BRIEF> Each entry is to be printed again word for word.

[LISTED ENTRIES Boundary: Start]

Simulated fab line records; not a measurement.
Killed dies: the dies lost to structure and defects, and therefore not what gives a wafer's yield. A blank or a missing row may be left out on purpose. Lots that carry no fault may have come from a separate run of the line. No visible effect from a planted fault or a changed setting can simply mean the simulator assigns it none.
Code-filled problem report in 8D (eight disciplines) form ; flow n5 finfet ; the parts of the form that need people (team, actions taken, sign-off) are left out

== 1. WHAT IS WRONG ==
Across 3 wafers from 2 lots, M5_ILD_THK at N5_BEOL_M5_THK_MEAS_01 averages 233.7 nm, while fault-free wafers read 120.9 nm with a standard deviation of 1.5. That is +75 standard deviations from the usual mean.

[LISTED ENTRIES Boundary: End]

YOUR RESPONSE>
Simulated fab line records; not a measurement.
Killed dies: the dies lost to structure and defects, and therefore not what gives a wafer's yield. A blank or a missing row may be left out on purpose. Lots that carry no fault may have come from a separate run of the line. No visible effect from a planted fault or a changed setting can simply mean the simulator assigns it none.
Code-filled problem report in 8D (eight disciplines) form ; flow n5 finfet ; the parts of the form that need people (team, actions taken, sign-off) are left out

== 1. WHAT IS WRONG ==
Across 3 wafers from 2 lots, M5_ILD_THK at N5_BEOL_M5_THK_MEAS_01 averages 233.7 nm, while fault-free wafers read 120.9 nm with a standard deviation of 1.5. That is +75 standard deviations from the usual mean.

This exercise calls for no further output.